(Provided material begins)
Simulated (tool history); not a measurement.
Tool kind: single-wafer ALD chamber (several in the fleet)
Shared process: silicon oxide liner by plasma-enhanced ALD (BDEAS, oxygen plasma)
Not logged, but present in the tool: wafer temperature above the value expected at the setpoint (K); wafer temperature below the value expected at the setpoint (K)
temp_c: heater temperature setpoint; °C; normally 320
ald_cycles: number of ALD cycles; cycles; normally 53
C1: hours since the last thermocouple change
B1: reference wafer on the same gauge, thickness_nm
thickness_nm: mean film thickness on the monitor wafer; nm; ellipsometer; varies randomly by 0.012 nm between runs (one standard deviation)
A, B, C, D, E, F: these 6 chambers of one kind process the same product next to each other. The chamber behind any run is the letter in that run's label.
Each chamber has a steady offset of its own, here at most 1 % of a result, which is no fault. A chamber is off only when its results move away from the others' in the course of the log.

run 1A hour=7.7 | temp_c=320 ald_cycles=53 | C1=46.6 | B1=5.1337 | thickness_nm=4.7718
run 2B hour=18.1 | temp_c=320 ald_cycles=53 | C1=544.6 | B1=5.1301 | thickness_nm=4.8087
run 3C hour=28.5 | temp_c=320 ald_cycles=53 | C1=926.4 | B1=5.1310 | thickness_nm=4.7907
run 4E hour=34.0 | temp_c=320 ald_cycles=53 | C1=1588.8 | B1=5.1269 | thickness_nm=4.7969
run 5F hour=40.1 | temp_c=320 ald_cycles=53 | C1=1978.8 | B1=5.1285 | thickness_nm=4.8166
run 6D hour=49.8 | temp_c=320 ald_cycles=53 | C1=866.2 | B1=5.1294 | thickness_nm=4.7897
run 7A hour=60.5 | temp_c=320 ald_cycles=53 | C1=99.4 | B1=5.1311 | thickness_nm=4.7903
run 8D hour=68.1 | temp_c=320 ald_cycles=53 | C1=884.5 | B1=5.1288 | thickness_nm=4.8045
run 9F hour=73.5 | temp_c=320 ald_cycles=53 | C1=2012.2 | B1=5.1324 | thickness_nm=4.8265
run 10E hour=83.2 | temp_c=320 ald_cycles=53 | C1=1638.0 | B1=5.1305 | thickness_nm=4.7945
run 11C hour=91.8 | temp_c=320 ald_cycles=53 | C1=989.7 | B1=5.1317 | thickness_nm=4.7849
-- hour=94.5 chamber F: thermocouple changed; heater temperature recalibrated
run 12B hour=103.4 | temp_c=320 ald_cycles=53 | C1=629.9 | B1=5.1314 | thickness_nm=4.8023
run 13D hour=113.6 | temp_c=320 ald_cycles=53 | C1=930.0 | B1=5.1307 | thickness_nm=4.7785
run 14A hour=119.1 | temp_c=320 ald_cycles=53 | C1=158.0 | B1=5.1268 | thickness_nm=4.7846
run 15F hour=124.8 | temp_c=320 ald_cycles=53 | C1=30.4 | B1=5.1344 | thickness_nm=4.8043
(Provided material ends)

Please retype the top of the data exactly, down to and including the line that holds "C1: hours since the last thermocouple change", and nothing further.

## Exercise answer
Simulated (tool history); not a measurement.
Tool kind: single-wafer ALD chamber (several in the fleet)
Shared process: silicon oxide liner by plasma-enhanced ALD (BDEAS, oxygen plasma)
Not logged, but present in the tool: wafer temperature above the value expected at the setpoint (K); wafer temperature below the value expected at the setpoint (K)
temp_c: heater temperature setpoint; °C; normally 320
ald_cycles: number of ALD cycles; cycles; normally 53
C1: hours since the last thermocouple change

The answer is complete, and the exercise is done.